Provided data -
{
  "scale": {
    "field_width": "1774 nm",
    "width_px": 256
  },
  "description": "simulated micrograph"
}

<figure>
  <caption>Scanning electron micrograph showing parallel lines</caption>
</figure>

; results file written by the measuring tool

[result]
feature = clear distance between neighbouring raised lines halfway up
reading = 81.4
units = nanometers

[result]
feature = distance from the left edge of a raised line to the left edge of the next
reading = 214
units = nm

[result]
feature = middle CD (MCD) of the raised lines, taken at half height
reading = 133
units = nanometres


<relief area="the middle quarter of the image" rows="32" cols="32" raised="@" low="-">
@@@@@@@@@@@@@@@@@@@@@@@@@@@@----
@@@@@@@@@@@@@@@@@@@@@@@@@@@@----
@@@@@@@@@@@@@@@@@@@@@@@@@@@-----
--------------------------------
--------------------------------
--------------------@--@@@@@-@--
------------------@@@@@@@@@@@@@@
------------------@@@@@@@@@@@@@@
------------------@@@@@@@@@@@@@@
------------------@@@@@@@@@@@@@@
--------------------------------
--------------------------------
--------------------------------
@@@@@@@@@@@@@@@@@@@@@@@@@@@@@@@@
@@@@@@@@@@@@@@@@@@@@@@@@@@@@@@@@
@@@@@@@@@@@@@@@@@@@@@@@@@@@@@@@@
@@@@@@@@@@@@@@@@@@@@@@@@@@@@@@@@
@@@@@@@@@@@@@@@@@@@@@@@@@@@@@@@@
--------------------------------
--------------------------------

Work task - Please output the exact lines of the records above, beginning with the first and stopping after the line that holds "units = nanometres", and nothing else.

Result -
{
  "scale": {
    "field_width": "1774 nm",
    "width_px": 256
  },
  "description": "simulated micrograph"
}

<figure>
  <caption>Scanning electron micrograph showing parallel lines</caption>
</figure>

; results file written by the measuring tool

[result]
feature = clear distance between neighbouring raised lines halfway up
reading = 81.4
units = nanometers

[result]
feature = distance from the left edge of a raised line to the left edge of the next
reading = 214
units = nm

[result]
feature = middle CD (MCD) of the raised lines, taken at half height
reading = 133
units = nanometres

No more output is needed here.